(Work task): Copy each entry below exactly as it reads.

**********
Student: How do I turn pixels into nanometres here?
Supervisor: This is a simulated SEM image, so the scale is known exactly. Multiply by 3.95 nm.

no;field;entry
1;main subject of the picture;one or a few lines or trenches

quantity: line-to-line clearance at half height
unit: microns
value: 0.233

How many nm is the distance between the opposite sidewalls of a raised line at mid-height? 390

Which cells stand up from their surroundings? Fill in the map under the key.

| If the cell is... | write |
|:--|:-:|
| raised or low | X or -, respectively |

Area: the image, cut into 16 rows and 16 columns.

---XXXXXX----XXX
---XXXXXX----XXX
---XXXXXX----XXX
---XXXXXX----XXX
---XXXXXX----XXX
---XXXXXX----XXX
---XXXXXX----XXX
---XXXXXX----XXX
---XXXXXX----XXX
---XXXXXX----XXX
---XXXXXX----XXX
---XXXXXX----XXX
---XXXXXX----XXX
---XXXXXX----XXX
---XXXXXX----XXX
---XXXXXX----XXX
**********

(Exercise response):
Student: How do I turn pixels into nanometres here?
Supervisor: This is a simulated SEM image, so the scale is known exactly. Multiply by 3.95 nm.

no;field;entry
1;main subject of the picture;one or a few lines or trenches

quantity: line-to-line clearance at half height
unit: microns
value: 0.233

How many nm is the distance between the opposite sidewalls of a raised line at mid-height? 390

Which cells stand up from their surroundings? Fill in the map under the key.

| If the cell is... | write |
|:--|:-:|
| raised or low | X or -, respectively |

Area: the image, cut into 16 rows and 16 columns.

---XXXXXX----XXX
---XXXXXX----XXX
---XXXXXX----XXX
---XXXXXX----XXX
---XXXXXX----XXX
---XXXXXX----XXX
---XXXXXX----XXX
---XXXXXX----XXX
---XXXXXX----XXX
---XXXXXX----XXX
---XXXXXX----XXX
---XXXXXX----XXX
---XXXXXX----XXX
---XXXXXX----XXX
---XXXXXX----XXX
---XXXXXX----XXX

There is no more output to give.